BEGIN ENTRIES SUPPLIED

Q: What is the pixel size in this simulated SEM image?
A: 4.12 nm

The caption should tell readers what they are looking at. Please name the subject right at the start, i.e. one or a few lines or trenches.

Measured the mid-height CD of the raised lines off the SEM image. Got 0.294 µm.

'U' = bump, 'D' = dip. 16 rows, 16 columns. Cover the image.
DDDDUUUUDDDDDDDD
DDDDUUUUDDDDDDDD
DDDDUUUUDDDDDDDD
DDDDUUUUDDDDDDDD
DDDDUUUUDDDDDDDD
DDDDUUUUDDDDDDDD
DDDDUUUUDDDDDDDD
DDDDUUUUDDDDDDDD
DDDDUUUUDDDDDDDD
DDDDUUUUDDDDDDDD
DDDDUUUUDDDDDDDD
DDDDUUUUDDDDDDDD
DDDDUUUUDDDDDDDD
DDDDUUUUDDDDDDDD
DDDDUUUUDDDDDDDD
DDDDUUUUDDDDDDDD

END ENTRIES SUPPLIED

● **BRIEF**
Give back the entries above exactly as they are, from their first line through the line that contains "The caption should", both included, with nothing else.

● **ANSWER BOX**
Q: What is the pixel size in this simulated SEM image?
A: 4.12 nm

The caption should tell readers what they are looking at. Please name the subject right at the start, i.e. one or a few lines or trenches.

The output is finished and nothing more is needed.